▶ **Required action**: Your output should be the entries below, from the first line up to and including the line with "2 CVD: material", reproduced exactly and with no other lines.

▶ **Data section**:
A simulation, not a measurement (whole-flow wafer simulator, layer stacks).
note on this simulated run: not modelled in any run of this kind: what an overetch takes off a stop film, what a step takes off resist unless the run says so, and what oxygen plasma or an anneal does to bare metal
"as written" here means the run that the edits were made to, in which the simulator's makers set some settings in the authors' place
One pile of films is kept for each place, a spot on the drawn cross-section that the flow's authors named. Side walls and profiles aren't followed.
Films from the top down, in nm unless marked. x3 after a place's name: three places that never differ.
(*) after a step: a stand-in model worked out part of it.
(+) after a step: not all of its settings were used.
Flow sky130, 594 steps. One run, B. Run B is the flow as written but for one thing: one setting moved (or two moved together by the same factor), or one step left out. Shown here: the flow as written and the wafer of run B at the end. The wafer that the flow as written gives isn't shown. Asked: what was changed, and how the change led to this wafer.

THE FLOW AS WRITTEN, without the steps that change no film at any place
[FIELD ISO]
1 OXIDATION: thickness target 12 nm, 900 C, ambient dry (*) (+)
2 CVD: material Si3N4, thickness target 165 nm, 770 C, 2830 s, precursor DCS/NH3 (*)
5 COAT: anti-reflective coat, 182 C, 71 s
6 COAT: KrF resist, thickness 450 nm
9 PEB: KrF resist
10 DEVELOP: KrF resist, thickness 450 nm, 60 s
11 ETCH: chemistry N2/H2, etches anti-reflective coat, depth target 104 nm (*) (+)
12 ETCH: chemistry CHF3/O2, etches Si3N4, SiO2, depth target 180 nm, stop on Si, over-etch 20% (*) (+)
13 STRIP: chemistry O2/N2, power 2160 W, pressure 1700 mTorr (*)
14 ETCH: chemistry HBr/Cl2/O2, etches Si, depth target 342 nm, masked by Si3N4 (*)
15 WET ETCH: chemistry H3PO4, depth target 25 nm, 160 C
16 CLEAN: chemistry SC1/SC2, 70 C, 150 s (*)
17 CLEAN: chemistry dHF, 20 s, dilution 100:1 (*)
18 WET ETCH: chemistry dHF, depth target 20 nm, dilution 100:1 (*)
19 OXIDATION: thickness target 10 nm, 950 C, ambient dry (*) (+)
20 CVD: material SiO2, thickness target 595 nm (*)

▶ **Answer section**:
A simulation, not a measurement (whole-flow wafer simulator, layer stacks).
note on this simulated run: not modelled in any run of this kind: what an overetch takes off a stop film, what a step takes off resist unless the run says so, and what oxygen plasma or an anneal does to bare metal
"as written" here means the run that the edits were made to, in which the simulator's makers set some settings in the authors' place
One pile of films is kept for each place, a spot on the drawn cross-section that the flow's authors named. Side walls and profiles aren't followed.
Films from the top down, in nm unless marked. x3 after a place's name: three places that never differ.
(*) after a step: a stand-in model worked out part of it.
(+) after a step: not all of its settings were used.
Flow sky130, 594 steps. One run, B. Run B is the flow as written but for one thing: one setting moved (or two moved together by the same factor), or one step left out. Shown here: the flow as written and the wafer of run B at the end. The wafer that the flow as written gives isn't shown. Asked: what was changed, and how the change led to this wafer.

THE FLOW AS WRITTEN, without the steps that change no film at any place
[FIELD ISO]
1 OXIDATION: thickness target 12 nm, 900 C, ambient dry (*) (+)
2 CVD: material Si3N4, thickness target 165 nm, 770 C, 2830 s, precursor DCS/NH3 (*)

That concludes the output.